Work item
Could you restate the entries below word for word?

Data to examine
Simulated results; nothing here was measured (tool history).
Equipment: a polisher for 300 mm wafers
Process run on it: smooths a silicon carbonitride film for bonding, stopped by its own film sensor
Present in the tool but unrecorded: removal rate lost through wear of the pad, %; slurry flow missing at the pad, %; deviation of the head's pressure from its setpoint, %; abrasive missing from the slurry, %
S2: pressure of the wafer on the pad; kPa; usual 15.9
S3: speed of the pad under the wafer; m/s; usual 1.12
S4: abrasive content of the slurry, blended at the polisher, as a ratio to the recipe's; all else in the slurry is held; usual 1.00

Exercise answer
Simulated results; nothing here was measured (tool history).
Equipment: a polisher for 300 mm wafers
Process run on it: smooths a silicon carbonitride film for bonding, stopped by its own film sensor
Present in the tool but unrecorded: removal rate lost through wear of the pad, %; slurry flow missing at the pad, %; deviation of the head's pressure from its setpoint, %; abrasive missing from the slurry, %
S2: pressure of the wafer on the pad; kPa; usual 15.9
S3: speed of the pad under the wafer; m/s; usual 1.12
S4: abrasive content of the slurry, blended at the polisher, as a ratio to the recipe's; all else in the slurry is held; usual 1.00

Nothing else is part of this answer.